**WORK TASK:** In the material below, transcribe every line from the first through the line holding "Each place is", exactly, and stop after that line.

**RECORD SET:**

──────────────────────────────

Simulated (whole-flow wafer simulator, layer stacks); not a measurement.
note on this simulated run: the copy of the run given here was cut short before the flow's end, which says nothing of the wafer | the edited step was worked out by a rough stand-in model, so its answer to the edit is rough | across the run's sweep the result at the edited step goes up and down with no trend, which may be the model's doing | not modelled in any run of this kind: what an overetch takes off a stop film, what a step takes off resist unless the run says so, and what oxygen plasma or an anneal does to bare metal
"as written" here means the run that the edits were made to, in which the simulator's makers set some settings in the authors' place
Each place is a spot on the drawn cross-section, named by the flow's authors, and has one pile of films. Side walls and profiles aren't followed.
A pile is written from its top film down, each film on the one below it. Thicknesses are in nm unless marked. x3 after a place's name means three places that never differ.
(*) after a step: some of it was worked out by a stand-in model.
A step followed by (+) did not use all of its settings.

──────────────────────────────

**ANSWER SECTION:**
Simulated (whole-flow wafer simulator, layer stacks); not a measurement.
note on this simulated run: the copy of the run given here was cut short before the flow's end, which says nothing of the wafer | the edited step was worked out by a rough stand-in model, so its answer to the edit is rough | across the run's sweep the result at the edited step goes up and down with no trend, which may be the model's doing | not modelled in any run of this kind: what an overetch takes off a stop film, what a step takes off resist unless the run says so, and what oxygen plasma or an anneal does to bare metal
"as written" here means the run that the edits were made to, in which the simulator's makers set some settings in the authors' place
Each place is a spot on the drawn cross-section, named by the flow's authors, and has one pile of films. Side walls and profiles aren't followed.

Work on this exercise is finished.